------ Information
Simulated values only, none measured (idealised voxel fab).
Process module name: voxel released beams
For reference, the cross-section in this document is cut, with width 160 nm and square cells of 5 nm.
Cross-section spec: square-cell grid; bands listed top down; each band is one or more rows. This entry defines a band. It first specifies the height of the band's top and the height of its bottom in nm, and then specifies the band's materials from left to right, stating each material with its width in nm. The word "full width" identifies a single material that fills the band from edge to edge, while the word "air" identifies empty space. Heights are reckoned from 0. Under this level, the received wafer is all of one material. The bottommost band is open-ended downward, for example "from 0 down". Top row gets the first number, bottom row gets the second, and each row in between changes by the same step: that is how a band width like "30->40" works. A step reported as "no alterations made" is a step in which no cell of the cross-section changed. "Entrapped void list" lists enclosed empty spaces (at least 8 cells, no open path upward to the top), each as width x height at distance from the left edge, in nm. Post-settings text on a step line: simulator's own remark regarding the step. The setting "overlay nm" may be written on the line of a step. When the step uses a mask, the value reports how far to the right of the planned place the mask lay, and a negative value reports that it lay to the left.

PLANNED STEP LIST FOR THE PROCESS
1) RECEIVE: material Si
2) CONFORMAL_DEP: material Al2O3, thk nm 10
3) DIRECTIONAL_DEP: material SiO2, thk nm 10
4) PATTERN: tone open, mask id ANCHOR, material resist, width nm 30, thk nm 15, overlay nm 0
------------

**Brief:** Every entry must be set down again exactly as it reads.

**Task output:**
Simulated values only, none measured (idealised voxel fab).
Process module name: voxel released beams
For reference, the cross-section in this document is cut, with width 160 nm and square cells of 5 nm.
Cross-section spec: square-cell grid; bands listed top down; each band is one or more rows. This entry defines a band. It first specifies the height of the band's top and the height of its bottom in nm, and then specifies the band's materials from left to right, stating each material with its width in nm. The word "full width" identifies a single material that fills the band from edge to edge, while the word "air" identifies empty space. Heights are reckoned from 0. Under this level, the received wafer is all of one material. The bottommost band is open-ended downward, for example "from 0 down". Top row gets the first number, bottom row gets the second, and each row in between changes by the same step: that is how a band width like "30->40" works. A step reported as "no alterations made" is a step in which no cell of the cross-section changed. "Entrapped void list" lists enclosed empty spaces (at least 8 cells, no open path upward to the top), each as width x height at distance from the left edge, in nm. Post-settings text on a step line: simulator's own remark regarding the step. The setting "overlay nm" may be written on the line of a step. When the step uses a mask, the value reports how far to the right of the planned place the mask lay, and a negative value reports that it lay to the left.

PLANNED STEP LIST FOR THE PROCESS
1) RECEIVE: material Si
2) CONFORMAL_DEP: material Al2O3, thk nm 10
3) DIRECTIONAL_DEP: material SiO2, thk nm 10
4) PATTERN: tone open, mask id ANCHOR, material resist, width nm 30, thk nm 15, overlay nm 0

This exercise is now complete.